BEGIN Listed entries
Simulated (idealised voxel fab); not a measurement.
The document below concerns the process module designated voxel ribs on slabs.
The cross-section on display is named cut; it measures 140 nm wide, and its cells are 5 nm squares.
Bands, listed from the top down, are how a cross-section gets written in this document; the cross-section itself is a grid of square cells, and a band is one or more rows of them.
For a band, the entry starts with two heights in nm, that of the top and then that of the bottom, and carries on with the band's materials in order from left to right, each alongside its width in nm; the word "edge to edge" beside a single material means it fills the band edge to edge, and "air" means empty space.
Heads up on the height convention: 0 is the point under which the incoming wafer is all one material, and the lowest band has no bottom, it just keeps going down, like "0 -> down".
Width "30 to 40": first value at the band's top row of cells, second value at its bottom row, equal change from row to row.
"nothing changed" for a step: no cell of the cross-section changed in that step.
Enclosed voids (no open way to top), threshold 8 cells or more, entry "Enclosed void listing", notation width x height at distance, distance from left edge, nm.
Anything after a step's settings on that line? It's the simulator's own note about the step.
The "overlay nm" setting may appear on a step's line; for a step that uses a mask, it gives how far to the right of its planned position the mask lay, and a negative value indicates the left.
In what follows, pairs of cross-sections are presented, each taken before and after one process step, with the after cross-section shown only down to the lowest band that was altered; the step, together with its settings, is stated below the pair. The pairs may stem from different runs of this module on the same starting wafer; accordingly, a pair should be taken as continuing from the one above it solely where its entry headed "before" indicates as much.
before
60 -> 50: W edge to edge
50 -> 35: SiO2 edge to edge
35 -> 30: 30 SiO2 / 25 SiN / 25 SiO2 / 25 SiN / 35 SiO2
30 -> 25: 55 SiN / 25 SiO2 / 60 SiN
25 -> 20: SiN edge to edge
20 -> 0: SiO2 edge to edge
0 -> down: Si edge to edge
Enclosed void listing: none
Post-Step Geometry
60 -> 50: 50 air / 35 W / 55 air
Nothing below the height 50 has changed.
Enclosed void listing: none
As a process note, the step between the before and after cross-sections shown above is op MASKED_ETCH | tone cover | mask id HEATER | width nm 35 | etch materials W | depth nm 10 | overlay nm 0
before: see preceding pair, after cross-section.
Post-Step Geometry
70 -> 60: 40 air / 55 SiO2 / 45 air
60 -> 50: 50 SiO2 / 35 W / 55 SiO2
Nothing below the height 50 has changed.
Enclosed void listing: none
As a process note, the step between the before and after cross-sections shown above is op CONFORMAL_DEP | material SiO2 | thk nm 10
END Listed entries

▸ Brief: Return nothing but the lines from the first line of the listing through the line with "Anything after a", please, keeping every one of them unchanged.

▸ Exercise answer:
Simulated (idealised voxel fab); not a measurement.
The document below concerns the process module designated voxel ribs on slabs.
The cross-section on display is named cut; it measures 140 nm wide, and its cells are 5 nm squares.
Bands, listed from the top down, are how a cross-section gets written in this document; the cross-section itself is a grid of square cells, and a band is one or more rows of them.
For a band, the entry starts with two heights in nm, that of the top and then that of the bottom, and carries on with the band's materials in order from left to right, each alongside its width in nm; the word "edge to edge" beside a single material means it fills the band edge to edge, and "air" means empty space.
Heads up on the height convention: 0 is the point under which the incoming wafer is all one material, and the lowest band has no bottom, it just keeps going down, like "0 -> down".
Width "30 to 40": first value at the band's top row of cells, second value at its bottom row, equal change from row to row.
"nothing changed" for a step: no cell of the cross-section changed in that step.
Enclosed voids (no open way to top), threshold 8 cells or more, entry "Enclosed void listing", notation width x height at distance, distance from left edge, nm.
Anything after a step's settings on that line? It's the simulator's own note about the step.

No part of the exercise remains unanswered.